> REQUIREMENT:
Will you quote precisely the lines that run from the top of the material below to the line containing "Cross-section layout: square", both ends included?

╭─ RECORDS SUPPLIED

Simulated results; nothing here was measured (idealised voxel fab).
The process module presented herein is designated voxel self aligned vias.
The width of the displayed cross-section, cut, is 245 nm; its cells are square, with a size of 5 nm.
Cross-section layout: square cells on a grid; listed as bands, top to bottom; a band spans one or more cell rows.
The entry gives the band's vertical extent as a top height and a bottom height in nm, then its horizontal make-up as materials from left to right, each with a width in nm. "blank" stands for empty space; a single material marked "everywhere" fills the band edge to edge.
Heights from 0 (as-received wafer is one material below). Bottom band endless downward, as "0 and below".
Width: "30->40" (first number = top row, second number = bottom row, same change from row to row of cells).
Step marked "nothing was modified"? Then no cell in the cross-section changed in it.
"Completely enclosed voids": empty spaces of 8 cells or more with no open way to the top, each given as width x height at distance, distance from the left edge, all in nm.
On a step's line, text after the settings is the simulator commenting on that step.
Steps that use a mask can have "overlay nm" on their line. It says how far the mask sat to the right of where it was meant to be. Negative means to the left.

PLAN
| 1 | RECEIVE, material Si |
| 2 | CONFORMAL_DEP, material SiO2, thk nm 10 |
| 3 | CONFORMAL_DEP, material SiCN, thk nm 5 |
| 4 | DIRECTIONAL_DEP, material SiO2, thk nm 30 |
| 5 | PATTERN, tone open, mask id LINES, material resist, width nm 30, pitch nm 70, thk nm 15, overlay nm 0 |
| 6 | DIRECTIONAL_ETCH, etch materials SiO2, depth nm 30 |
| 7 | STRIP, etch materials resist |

╰─

> SOLUTION:
Simulated results; nothing here was measured (idealised voxel fab).
The process module presented herein is designated voxel self aligned vias.
The width of the displayed cross-section, cut, is 245 nm; its cells are square, with a size of 5 nm.
Cross-section layout: square cells on a grid; listed as bands, top to bottom; a band spans one or more cell rows.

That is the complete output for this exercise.